+++
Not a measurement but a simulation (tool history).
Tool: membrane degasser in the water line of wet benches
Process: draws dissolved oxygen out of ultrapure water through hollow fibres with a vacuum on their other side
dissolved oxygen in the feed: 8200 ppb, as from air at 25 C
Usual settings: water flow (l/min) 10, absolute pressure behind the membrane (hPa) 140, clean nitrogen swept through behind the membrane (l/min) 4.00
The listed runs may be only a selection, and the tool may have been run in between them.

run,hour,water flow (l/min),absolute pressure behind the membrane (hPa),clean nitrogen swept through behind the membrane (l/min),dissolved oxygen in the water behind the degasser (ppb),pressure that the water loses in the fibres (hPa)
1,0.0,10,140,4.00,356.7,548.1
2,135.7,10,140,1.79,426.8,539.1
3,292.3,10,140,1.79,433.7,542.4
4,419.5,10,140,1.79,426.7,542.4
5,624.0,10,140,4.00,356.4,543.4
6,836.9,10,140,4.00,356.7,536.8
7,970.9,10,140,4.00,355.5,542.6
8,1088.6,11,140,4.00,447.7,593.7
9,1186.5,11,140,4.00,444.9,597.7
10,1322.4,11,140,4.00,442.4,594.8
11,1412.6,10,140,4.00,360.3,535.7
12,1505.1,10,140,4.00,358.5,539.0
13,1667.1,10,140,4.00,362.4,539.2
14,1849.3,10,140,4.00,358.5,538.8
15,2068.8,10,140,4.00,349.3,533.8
+++

* EXERCISE: The response should be every record above restated exactly.

* RESPONSE:
Not a measurement but a simulation (tool history).
Tool: membrane degasser in the water line of wet benches
Process: draws dissolved oxygen out of ultrapure water through hollow fibres with a vacuum on their other side
dissolved oxygen in the feed: 8200 ppb, as from air at 25 C
Usual settings: water flow (l/min) 10, absolute pressure behind the membrane (hPa) 140, clean nitrogen swept through behind the membrane (l/min) 4.00
The listed runs may be only a selection, and the tool may have been run in between them.

run,hour,water flow (l/min),absolute pressure behind the membrane (hPa),clean nitrogen swept through behind the membrane (l/min),dissolved oxygen in the water behind the degasser (ppb),pressure that the water loses in the fibres (hPa)
1,0.0,10,140,4.00,356.7,548.1
2,135.7,10,140,1.79,426.8,539.1
3,292.3,10,140,1.79,433.7,542.4
4,419.5,10,140,1.79,426.7,542.4
5,624.0,10,140,4.00,356.4,543.4
6,836.9,10,140,4.00,356.7,536.8
7,970.9,10,140,4.00,355.5,542.6
8,1088.6,11,140,4.00,447.7,593.7
9,1186.5,11,140,4.00,444.9,597.7
10,1322.4,11,140,4.00,442.4,594.8
11,1412.6,10,140,4.00,360.3,535.7
12,1505.1,10,140,4.00,358.5,539.0
13,1667.1,10,140,4.00,362.4,539.2
14,1849.3,10,140,4.00,358.5,538.8
15,2068.8,10,140,4.00,349.3,533.8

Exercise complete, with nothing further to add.